» Brief
Please restate every record below word for word.

Segment Start: Record set
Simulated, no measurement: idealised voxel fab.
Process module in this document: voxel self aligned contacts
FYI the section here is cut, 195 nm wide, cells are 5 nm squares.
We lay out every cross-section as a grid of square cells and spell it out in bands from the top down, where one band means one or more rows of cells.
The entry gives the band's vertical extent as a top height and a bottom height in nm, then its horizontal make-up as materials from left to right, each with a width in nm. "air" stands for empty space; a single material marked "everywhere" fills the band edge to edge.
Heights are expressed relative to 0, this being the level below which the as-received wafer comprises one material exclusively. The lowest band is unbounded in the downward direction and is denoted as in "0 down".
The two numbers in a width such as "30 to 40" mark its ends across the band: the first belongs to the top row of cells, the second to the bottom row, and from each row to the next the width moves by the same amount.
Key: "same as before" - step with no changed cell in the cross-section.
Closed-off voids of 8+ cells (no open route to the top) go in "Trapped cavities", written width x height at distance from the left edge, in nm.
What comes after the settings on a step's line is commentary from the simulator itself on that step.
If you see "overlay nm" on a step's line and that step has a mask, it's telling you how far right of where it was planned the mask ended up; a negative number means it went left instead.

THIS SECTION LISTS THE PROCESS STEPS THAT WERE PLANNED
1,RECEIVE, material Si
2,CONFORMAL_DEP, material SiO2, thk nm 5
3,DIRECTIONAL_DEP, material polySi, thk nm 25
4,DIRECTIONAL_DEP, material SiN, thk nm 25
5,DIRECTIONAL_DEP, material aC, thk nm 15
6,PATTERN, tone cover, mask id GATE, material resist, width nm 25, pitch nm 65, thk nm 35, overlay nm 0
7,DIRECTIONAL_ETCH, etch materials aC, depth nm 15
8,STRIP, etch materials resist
Segment End: Record set

» Answer box
Simulated, no measurement: idealised voxel fab.
Process module in this document: voxel self aligned contacts
FYI the section here is cut, 195 nm wide, cells are 5 nm squares.
We lay out every cross-section as a grid of square cells and spell it out in bands from the top down, where one band means one or more rows of cells.
The entry gives the band's vertical extent as a top height and a bottom height in nm, then its horizontal make-up as materials from left to right, each with a width in nm. "air" stands for empty space; a single material marked "everywhere" fills the band edge to edge.
Heights are expressed relative to 0, this being the level below which the as-received wafer comprises one material exclusively. The lowest band is unbounded in the downward direction and is denoted as in "0 down".
The two numbers in a width such as "30 to 40" mark its ends across the band: the first belongs to the top row of cells, the second to the bottom row, and from each row to the next the width moves by the same amount.
Key: "same as before" - step with no changed cell in the cross-section.
Closed-off voids of 8+ cells (no open route to the top) go in "Trapped cavities", written width x height at distance from the left edge, in nm.
What comes after the settings on a step's line is commentary from the simulator itself on that step.
If you see "overlay nm" on a step's line and that step has a mask, it's telling you how far right of where it was planned the mask ended up; a negative number means it went left instead.

THIS SECTION LISTS THE PROCESS STEPS THAT WERE PLANNED
1,RECEIVE, material Si
2,CONFORMAL_DEP, material SiO2, thk nm 5
3,DIRECTIONAL_DEP, material polySi, thk nm 25
4,DIRECTIONAL_DEP, material SiN, thk nm 25
5,DIRECTIONAL_DEP, material aC, thk nm 15
6,PATTERN, tone cover, mask id GATE, material resist, width nm 25, pitch nm 65, thk nm 35, overlay nm 0
7,DIRECTIONAL_ETCH, etch materials aC, depth nm 15
8,STRIP, etch materials resist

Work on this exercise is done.